·····

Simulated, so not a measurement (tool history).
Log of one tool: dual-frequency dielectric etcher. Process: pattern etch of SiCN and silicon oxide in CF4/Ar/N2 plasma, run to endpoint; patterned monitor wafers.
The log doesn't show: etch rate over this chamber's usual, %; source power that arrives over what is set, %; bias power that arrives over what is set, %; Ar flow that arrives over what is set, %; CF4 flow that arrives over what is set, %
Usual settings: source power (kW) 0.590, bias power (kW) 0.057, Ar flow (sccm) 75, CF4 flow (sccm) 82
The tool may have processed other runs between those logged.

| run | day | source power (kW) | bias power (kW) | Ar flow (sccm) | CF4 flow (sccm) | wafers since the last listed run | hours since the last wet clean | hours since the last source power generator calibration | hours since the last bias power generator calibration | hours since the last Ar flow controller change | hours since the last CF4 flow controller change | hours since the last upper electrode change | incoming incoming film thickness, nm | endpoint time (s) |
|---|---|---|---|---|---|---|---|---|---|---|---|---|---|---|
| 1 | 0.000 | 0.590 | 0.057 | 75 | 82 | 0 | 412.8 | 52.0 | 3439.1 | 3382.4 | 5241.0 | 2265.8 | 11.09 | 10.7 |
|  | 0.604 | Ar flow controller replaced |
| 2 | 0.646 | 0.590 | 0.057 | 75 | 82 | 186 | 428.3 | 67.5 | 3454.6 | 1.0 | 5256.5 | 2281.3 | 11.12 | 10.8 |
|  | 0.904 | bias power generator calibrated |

·····

**ACTION ITEM:**
Having read the material, set all of it down again without a single difference.

**EXERCISE RESPONSE:**
Simulated, so not a measurement (tool history).
Log of one tool: dual-frequency dielectric etcher. Process: pattern etch of SiCN and silicon oxide in CF4/Ar/N2 plasma, run to endpoint; patterned monitor wafers.
The log doesn't show: etch rate over this chamber's usual, %; source power that arrives over what is set, %; bias power that arrives over what is set, %; Ar flow that arrives over what is set, %; CF4 flow that arrives over what is set, %
Usual settings: source power (kW) 0.590, bias power (kW) 0.057, Ar flow (sccm) 75, CF4 flow (sccm) 82
The tool may have processed other runs between those logged.

| run | day | source power (kW) | bias power (kW) | Ar flow (sccm) | CF4 flow (sccm) | wafers since the last listed run | hours since the last wet clean | hours since the last source power generator calibration | hours since the last bias power generator calibration | hours since the last Ar flow controller change | hours since the last CF4 flow controller change | hours since the last upper electrode change | incoming incoming film thickness, nm | endpoint time (s) |
|---|---|---|---|---|---|---|---|---|---|---|---|---|---|---|
| 1 | 0.000 | 0.590 | 0.057 | 75 | 82 | 0 | 412.8 | 52.0 | 3439.1 | 3382.4 | 5241.0 | 2265.8 | 11.09 | 10.7 |
|  | 0.604 | Ar flow controller replaced |
| 2 | 0.646 | 0.590 | 0.057 | 75 | 82 | 186 | 428.3 | 67.5 | 3454.6 | 1.0 | 5256.5 | 2281.3 | 11.12 | 10.8 |
|  | 0.904 | bias power generator calibrated |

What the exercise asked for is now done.